_REQUIREMENT:_ Locate the line bearing "Unit key: source_w" in the material below, then reproduce it and each following line up to and including the line bearing "P3: hard-mask etch".

_LISTED ENTRIES:_
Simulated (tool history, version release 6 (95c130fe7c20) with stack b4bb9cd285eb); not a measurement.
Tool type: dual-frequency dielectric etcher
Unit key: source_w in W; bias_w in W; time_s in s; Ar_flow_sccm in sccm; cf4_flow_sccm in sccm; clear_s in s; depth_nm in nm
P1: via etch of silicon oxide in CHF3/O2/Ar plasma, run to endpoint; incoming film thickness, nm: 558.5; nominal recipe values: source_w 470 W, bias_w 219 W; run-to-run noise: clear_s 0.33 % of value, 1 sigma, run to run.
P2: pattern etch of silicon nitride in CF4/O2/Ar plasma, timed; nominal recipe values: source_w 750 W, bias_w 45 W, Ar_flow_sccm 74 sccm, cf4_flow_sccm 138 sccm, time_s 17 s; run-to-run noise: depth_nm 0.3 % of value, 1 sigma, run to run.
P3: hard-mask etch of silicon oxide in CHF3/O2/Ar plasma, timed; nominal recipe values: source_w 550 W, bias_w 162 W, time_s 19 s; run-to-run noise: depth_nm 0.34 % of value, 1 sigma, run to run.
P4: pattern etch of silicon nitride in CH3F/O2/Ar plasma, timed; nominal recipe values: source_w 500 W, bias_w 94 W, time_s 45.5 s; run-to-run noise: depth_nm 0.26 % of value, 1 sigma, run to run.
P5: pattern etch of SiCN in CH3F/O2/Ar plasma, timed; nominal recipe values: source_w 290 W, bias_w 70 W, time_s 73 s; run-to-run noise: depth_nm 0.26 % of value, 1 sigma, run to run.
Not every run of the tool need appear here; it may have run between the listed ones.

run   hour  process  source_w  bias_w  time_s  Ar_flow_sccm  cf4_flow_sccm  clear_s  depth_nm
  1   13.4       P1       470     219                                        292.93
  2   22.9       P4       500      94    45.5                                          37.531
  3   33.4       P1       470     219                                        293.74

_RESPONSE:_
Unit key: source_w in W; bias_w in W; time_s in s; Ar_flow_sccm in sccm; cf4_flow_sccm in sccm; clear_s in s; depth_nm in nm
P1: via etch of silicon oxide in CHF3/O2/Ar plasma, run to endpoint; incoming film thickness, nm: 558.5; nominal recipe values: source_w 470 W, bias_w 219 W; run-to-run noise: clear_s 0.33 % of value, 1 sigma, run to run.
P2: pattern etch of silicon nitride in CF4/O2/Ar plasma, timed; nominal recipe values: source_w 750 W, bias_w 45 W, Ar_flow_sccm 74 sccm, cf4_flow_sccm 138 sccm, time_s 17 s; run-to-run noise: depth_nm 0.3 % of value, 1 sigma, run to run.
P3: hard-mask etch of silicon oxide in CHF3/O2/Ar plasma, timed; nominal recipe values: source_w 550 W, bias_w 162 W, time_s 19 s; run-to-run noise: depth_nm 0.34 % of value, 1 sigma, run to run.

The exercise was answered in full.